> **Exercise**: Would you please output, word for word, the span of the listing below that opens on the line containing "z 100 to 95 = TiN full width" and closes on the line containing "z 80 to 75 = 30"? Include both ends and nothing more.

> **Given data**:
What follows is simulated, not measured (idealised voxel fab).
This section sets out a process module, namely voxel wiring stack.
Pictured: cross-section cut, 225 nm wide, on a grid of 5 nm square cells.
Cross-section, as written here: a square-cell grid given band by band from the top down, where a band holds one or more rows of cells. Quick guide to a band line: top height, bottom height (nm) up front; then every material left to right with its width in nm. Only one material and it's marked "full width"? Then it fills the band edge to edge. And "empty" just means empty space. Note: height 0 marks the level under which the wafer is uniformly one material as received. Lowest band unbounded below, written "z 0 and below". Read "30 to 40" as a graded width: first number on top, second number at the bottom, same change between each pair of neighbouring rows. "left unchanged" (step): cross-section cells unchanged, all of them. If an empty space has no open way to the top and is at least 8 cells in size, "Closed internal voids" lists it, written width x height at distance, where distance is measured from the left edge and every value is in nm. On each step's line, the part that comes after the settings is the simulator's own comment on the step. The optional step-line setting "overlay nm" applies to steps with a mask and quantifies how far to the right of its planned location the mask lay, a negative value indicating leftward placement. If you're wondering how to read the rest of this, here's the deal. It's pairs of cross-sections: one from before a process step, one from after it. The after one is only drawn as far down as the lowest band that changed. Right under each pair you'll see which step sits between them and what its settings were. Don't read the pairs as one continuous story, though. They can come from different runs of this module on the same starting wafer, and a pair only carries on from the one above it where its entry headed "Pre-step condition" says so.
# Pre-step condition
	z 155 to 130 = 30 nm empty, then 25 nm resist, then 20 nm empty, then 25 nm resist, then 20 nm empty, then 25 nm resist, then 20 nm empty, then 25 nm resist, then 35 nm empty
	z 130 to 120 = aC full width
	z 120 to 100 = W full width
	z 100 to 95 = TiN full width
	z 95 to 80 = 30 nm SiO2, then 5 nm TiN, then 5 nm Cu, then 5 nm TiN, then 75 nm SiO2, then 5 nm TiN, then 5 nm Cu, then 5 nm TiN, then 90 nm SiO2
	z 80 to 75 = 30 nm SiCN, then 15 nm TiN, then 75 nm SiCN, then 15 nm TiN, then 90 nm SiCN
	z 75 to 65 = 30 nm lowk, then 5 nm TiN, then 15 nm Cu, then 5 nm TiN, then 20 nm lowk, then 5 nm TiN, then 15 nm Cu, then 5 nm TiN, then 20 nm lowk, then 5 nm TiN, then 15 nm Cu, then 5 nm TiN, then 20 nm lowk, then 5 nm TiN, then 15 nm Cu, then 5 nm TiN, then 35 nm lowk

> **Written answer**:
	z 100 to 95 = TiN full width
	z 95 to 80 = 30 nm SiO2, then 5 nm TiN, then 5 nm Cu, then 5 nm TiN, then 75 nm SiO2, then 5 nm TiN, then 5 nm Cu, then 5 nm TiN, then 90 nm SiO2
	z 80 to 75 = 30 nm SiCN, then 15 nm TiN, then 75 nm SiCN, then 15 nm TiN, then 90 nm SiCN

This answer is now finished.